## Assignment
Write the records below out again. Match them exactly.

─── Entries provided ───

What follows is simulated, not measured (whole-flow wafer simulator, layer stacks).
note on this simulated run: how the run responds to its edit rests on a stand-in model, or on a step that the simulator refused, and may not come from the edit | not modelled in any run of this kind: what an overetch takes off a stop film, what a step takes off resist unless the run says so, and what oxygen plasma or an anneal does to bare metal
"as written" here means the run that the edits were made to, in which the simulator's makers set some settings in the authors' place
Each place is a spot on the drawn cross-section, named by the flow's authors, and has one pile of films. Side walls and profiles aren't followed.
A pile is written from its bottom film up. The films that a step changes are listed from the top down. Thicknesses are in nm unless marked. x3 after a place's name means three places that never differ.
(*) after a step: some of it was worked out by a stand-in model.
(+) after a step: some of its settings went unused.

───

## Answer box
What follows is simulated, not measured (whole-flow wafer simulator, layer stacks).
note on this simulated run: how the run responds to its edit rests on a stand-in model, or on a step that the simulator refused, and may not come from the edit | not modelled in any run of this kind: what an overetch takes off a stop film, what a step takes off resist unless the run says so, and what oxygen plasma or an anneal does to bare metal
"as written" here means the run that the edits were made to, in which the simulator's makers set some settings in the authors' place
Each place is a spot on the drawn cross-section, named by the flow's authors, and has one pile of films. Side walls and profiles aren't followed.
A pile is written from its bottom film up. The films that a step changes are listed from the top down. Thicknesses are in nm unless marked. x3 after a place's name means three places that never differ.
(*) after a step: some of it was worked out by a stand-in model.
(+) after a step: some of its settings went unused.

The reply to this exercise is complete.